## WORK ITEM
Nothing but an exact reprint of the records is to be returned.

## EXTRACTED DATA
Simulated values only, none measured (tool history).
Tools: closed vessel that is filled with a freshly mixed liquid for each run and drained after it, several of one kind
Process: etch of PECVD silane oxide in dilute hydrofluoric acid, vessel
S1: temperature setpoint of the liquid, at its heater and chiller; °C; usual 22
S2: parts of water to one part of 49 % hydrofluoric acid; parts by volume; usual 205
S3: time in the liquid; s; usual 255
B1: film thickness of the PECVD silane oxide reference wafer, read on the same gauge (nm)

## YOUR RESPONSE
Simulated values only, none measured (tool history).
Tools: closed vessel that is filled with a freshly mixed liquid for each run and drained after it, several of one kind
Process: etch of PECVD silane oxide in dilute hydrofluoric acid, vessel
S1: temperature setpoint of the liquid, at its heater and chiller; °C; usual 22
S2: parts of water to one part of 49 % hydrofluoric acid; parts by volume; usual 205
S3: time in the liquid; s; usual 255
B1: film thickness of the PECVD silane oxide reference wafer, read on the same gauge (nm)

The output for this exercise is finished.